- **Data**
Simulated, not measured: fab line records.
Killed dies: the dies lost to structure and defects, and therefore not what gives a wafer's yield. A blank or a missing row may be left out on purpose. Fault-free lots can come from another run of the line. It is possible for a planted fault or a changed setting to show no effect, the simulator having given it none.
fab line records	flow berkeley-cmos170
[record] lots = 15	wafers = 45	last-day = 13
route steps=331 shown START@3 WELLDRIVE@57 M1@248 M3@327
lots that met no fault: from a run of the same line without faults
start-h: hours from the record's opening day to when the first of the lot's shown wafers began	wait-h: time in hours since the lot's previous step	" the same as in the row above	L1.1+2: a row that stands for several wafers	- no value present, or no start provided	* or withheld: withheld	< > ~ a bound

- **Work task**
Up to and including the line with "lots that met", output every line of the records above exactly, starting from the first; output nothing else.

- **Answer area**
Simulated, not measured: fab line records.
Killed dies: the dies lost to structure and defects, and therefore not what gives a wafer's yield. A blank or a missing row may be left out on purpose. Fault-free lots can come from another run of the line. It is possible for a planted fault or a changed setting to show no effect, the simulator having given it none.
fab line records	flow berkeley-cmos170
[record] lots = 15	wafers = 45	last-day = 13
route steps=331 shown START@3 WELLDRIVE@57 M1@248 M3@327
lots that met no fault: from a run of the same line without faults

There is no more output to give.